WORK TASK
Beginning with the first line and ending with the one containing "oo.....ooo....oo", copy the lines of the listing below exactly; omit everything else.

· · · · · · ·

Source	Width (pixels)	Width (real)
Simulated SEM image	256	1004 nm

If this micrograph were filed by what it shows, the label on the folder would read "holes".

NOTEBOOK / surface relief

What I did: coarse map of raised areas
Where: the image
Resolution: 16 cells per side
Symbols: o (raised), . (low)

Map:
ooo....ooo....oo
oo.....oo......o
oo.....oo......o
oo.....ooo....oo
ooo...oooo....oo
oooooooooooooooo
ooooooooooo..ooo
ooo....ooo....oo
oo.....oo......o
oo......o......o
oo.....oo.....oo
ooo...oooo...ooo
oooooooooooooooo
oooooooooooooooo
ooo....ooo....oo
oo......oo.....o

· · · · · · ·

REPLY
Source	Width (pixels)	Width (real)
Simulated SEM image	256	1004 nm

If this micrograph were filed by what it shows, the label on the folder would read "holes".

NOTEBOOK / surface relief

What I did: coarse map of raised areas
Where: the image
Resolution: 16 cells per side
Symbols: o (raised), . (low)

Map:
ooo....ooo....oo
oo.....oo......o
oo.....oo......o
oo.....ooo....oo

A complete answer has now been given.